• Action item: Retype all of the data. Every line must match exactly.

***

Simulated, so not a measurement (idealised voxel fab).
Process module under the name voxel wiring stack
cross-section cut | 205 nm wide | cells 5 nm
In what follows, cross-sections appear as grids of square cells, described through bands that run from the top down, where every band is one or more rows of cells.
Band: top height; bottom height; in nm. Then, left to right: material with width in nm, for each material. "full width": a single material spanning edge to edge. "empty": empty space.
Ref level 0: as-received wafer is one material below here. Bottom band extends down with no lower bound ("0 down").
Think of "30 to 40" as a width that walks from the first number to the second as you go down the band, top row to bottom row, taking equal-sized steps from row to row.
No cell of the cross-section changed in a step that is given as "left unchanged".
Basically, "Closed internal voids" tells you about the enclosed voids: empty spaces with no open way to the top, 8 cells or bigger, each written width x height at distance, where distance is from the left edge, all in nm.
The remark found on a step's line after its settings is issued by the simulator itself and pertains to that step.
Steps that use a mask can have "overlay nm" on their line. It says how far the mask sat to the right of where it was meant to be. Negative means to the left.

***

• Response:
Simulated, so not a measurement (idealised voxel fab).
Process module under the name voxel wiring stack
cross-section cut | 205 nm wide | cells 5 nm
In what follows, cross-sections appear as grids of square cells, described through bands that run from the top down, where every band is one or more rows of cells.
Band: top height; bottom height; in nm. Then, left to right: material with width in nm, for each material. "full width": a single material spanning edge to edge. "empty": empty space.
Ref level 0: as-received wafer is one material below here. Bottom band extends down with no lower bound ("0 down").
Think of "30 to 40" as a width that walks from the first number to the second as you go down the band, top row to bottom row, taking equal-sized steps from row to row.
No cell of the cross-section changed in a step that is given as "left unchanged".
Basically, "Closed internal voids" tells you about the enclosed voids: empty spaces with no open way to the top, 8 cells or bigger, each written width x height at distance, where distance is from the left edge, all in nm.
The remark found on a step's line after its settings is issued by the simulator itself and pertains to that step.
Steps that use a mask can have "overlay nm" on their line. It says how far the mask sat to the right of where it was meant to be. Negative means to the left.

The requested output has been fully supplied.